Print the listing once more, exactly as written.

---------- Material shown ----------

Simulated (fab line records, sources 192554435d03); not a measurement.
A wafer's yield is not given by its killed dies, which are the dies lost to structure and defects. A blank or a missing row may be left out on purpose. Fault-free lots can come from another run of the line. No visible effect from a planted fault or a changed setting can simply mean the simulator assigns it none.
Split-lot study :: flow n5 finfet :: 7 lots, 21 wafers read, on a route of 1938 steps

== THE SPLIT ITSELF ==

----------

### Reply
Simulated (fab line records, sources 192554435d03); not a measurement.
A wafer's yield is not given by its killed dies, which are the dies lost to structure and defects. A blank or a missing row may be left out on purpose. Fault-free lots can come from another run of the line. No visible effect from a planted fault or a changed setting can simply mean the simulator assigns it none.
Split-lot study :: flow n5 finfet :: 7 lots, 21 wafers read, on a route of 1938 steps

== THE SPLIT ITSELF ==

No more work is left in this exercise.